*** Block opens ***

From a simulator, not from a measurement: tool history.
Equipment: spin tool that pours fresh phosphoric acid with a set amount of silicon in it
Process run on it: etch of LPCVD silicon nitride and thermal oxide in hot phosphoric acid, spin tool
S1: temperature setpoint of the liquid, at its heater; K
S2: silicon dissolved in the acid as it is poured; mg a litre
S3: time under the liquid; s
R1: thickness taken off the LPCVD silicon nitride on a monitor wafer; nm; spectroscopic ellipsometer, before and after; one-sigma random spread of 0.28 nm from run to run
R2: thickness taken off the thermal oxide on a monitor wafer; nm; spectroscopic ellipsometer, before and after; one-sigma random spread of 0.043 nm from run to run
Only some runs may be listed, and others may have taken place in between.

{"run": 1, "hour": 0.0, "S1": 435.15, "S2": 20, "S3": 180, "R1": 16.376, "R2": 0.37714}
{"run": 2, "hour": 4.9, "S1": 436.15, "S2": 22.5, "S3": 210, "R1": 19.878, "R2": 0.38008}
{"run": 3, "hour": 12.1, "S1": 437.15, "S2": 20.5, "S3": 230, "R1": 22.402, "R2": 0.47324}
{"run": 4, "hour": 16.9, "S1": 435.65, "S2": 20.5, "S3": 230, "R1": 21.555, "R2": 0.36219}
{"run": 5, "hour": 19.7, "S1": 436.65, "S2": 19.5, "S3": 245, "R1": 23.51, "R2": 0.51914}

*** Block closes ***

§ **Work item**
The required answer is the exact run of lines above starting at the line with "S1: temperature setpoint" and ending at the line with "R2: thickness taken", with both ends present.

§ **Answer section**
S1: temperature setpoint of the liquid, at its heater; K
S2: silicon dissolved in the acid as it is poured; mg a litre
S3: time under the liquid; s
R1: thickness taken off the LPCVD silicon nitride on a monitor wafer; nm; spectroscopic ellipsometer, before and after; one-sigma random spread of 0.28 nm from run to run
R2: thickness taken off the thermal oxide on a monitor wafer; nm; spectroscopic ellipsometer, before and after; one-sigma random spread of 0.043 nm from run to run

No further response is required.